◆ **EXCERPTED RECORDS**:
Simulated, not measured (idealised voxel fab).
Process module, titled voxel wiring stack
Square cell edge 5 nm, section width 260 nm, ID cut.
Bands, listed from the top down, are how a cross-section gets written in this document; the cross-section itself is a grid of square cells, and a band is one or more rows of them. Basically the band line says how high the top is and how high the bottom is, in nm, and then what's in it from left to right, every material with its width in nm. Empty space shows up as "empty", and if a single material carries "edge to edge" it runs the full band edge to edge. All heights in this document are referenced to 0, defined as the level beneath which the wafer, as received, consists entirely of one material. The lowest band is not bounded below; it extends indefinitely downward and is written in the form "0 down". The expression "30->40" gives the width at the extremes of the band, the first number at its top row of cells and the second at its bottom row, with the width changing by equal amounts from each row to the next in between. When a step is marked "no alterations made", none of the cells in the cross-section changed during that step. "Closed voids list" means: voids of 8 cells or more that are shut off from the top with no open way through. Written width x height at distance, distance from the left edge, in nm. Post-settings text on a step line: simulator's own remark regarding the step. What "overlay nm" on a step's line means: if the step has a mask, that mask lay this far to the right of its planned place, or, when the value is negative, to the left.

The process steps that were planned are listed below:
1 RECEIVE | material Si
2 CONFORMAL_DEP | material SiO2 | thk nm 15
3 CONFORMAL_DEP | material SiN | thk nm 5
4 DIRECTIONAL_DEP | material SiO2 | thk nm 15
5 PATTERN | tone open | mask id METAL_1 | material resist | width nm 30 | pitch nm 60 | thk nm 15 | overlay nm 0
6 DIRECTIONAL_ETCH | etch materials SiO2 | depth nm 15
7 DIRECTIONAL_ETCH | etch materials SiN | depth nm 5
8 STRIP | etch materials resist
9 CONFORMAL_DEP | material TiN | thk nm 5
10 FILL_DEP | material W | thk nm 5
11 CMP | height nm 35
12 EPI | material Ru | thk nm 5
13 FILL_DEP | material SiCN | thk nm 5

◆ **WORK ITEM**: Restate word for word only the lines above from the line containing "6 DIRECTIONAL_ETCH |" to the line containing "12 EPI | material Ru | thk nm 5", both of them included.

◆ **RESULT**:
6 DIRECTIONAL_ETCH | etch materials SiO2 | depth nm 15
7 DIRECTIONAL_ETCH | etch materials SiN | depth nm 5
8 STRIP | etch materials resist
9 CONFORMAL_DEP | material TiN | thk nm 5
10 FILL_DEP | material W | thk nm 5
11 CMP | height nm 35
12 EPI | material Ru | thk nm 5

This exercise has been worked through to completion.